ASSIGNMENT:
Please write out exactly the lines of the data below from the line holding "struck: 170.6 168.1 174.3" through the line holding "difference: -4.06", and leave out the rest.

AVAILABLE DATA:
+++++
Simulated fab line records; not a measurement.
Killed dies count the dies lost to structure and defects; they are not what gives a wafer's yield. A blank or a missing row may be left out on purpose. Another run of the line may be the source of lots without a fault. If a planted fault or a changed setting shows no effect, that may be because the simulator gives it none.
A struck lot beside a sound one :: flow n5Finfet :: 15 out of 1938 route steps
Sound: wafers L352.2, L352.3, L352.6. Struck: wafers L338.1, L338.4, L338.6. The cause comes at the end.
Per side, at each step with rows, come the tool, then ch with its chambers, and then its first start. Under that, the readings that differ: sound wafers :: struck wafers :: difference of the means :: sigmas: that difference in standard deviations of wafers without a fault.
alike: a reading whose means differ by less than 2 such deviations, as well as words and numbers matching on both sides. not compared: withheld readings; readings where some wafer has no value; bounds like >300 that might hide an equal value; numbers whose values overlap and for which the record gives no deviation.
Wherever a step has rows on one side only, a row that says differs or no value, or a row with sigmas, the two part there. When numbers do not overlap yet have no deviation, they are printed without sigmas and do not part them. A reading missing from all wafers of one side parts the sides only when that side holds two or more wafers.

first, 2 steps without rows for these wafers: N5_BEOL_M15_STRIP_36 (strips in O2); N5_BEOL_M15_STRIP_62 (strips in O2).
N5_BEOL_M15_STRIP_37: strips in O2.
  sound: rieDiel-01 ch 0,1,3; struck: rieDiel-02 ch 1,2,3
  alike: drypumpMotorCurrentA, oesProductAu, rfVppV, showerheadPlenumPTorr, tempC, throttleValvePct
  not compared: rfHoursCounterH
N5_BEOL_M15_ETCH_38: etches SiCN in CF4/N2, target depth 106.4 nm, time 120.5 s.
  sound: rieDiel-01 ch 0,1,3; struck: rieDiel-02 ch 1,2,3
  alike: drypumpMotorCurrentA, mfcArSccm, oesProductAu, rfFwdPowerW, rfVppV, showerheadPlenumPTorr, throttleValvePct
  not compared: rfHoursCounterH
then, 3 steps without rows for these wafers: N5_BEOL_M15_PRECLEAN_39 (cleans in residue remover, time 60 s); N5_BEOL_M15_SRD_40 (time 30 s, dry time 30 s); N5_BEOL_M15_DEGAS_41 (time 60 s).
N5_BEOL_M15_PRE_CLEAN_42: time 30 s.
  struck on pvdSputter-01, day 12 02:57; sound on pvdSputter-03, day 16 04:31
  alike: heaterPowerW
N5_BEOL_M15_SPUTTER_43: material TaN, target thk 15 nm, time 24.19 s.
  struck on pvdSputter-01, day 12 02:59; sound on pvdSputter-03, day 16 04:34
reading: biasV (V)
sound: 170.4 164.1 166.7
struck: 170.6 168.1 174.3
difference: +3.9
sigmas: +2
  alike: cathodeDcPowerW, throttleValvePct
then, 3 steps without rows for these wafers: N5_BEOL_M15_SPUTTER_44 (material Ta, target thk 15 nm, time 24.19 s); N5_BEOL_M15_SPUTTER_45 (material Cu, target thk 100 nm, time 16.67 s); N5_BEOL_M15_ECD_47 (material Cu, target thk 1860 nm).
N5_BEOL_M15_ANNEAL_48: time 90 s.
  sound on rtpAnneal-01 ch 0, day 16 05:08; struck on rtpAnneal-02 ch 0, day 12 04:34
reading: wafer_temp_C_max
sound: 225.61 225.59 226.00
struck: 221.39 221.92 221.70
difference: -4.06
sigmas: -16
+++++

WRITTEN SOLUTION:
struck: 170.6 168.1 174.3
difference: +3.9
sigmas: +2
  alike: cathodeDcPowerW, throttleValvePct
then, 3 steps without rows for these wafers: N5_BEOL_M15_SPUTTER_44 (material Ta, target thk 15 nm, time 24.19 s); N5_BEOL_M15_SPUTTER_45 (material Cu, target thk 100 nm, time 16.67 s); N5_BEOL_M15_ECD_47 (material Cu, target thk 1860 nm).
N5_BEOL_M15_ANNEAL_48: time 90 s.
  sound on rtpAnneal-01 ch 0, day 16 05:08; struck on rtpAnneal-02 ch 0, day 12 04:34
reading: wafer_temp_C_max
sound: 225.61 225.59 226.00
struck: 221.39 221.92 221.70
difference: -4.06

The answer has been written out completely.